START Extracted data
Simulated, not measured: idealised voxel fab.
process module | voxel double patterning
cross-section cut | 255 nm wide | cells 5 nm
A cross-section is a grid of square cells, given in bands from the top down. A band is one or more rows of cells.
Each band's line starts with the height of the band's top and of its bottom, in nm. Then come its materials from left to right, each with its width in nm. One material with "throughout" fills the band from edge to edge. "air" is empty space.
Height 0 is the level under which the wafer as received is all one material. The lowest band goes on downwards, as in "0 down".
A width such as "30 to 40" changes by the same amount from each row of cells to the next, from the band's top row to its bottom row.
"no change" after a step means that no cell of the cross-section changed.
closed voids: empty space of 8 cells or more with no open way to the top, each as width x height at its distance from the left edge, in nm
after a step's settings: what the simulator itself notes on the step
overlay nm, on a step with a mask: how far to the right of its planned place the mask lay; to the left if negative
END Extracted data

● Work task:
Reproduce the entries above in full, exactly as they read.

● Worked solution:
Simulated, not measured: idealised voxel fab.
process module | voxel double patterning
cross-section cut | 255 nm wide | cells 5 nm
A cross-section is a grid of square cells, given in bands from the top down. A band is one or more rows of cells.
Each band's line starts with the height of the band's top and of its bottom, in nm. Then come its materials from left to right, each with its width in nm. One material with "throughout" fills the band from edge to edge. "air" is empty space.
Height 0 is the level under which the wafer as received is all one material. The lowest band goes on downwards, as in "0 down".
A width such as "30 to 40" changes by the same amount from each row of cells to the next, from the band's top row to its bottom row.
"no change" after a step means that no cell of the cross-section changed.
closed voids: empty space of 8 cells or more with no open way to the top, each as width x height at its distance from the left edge, in nm
after a step's settings: what the simulator itself notes on the step
overlay nm, on a step with a mask: how far to the right of its planned place the mask lay; to the left if negative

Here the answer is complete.